* **WORK TASK**
Beginning with the first line of the data below, extract each line up to and including the one containing "Killed dies count". Copy them exactly and add nothing.

* **INFORMATION GIVEN**
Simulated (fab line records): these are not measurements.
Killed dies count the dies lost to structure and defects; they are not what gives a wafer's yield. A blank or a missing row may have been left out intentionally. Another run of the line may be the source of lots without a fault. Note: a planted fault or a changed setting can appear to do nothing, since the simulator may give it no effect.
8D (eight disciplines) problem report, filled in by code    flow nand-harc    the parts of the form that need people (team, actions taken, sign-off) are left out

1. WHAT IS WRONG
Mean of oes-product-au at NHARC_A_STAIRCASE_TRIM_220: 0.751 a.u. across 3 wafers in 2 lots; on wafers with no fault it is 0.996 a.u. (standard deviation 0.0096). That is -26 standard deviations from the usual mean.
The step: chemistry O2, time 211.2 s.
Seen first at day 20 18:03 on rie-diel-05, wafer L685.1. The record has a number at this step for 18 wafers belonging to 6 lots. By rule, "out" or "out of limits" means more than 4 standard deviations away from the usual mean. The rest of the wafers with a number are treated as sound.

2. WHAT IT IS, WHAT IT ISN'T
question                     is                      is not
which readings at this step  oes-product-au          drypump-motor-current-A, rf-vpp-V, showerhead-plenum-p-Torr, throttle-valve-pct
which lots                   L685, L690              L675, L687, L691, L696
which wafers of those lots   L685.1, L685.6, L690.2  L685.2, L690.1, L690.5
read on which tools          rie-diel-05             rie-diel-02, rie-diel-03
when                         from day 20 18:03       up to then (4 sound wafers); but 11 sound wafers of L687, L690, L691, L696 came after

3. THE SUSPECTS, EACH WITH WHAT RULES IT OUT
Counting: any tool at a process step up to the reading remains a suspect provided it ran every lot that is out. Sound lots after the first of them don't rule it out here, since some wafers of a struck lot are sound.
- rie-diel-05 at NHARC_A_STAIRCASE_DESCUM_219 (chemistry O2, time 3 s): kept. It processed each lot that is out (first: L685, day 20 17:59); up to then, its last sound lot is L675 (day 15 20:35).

* **TASK RESULT**
Simulated (fab line records): these are not measurements.
Killed dies count the dies lost to structure and defects; they are not what gives a wafer's yield. A blank or a missing row may have been left out intentionally. Another run of the line may be the source of lots without a fault. Note: a planted fault or a changed setting can appear to do nothing, since the simulator may give it no effect.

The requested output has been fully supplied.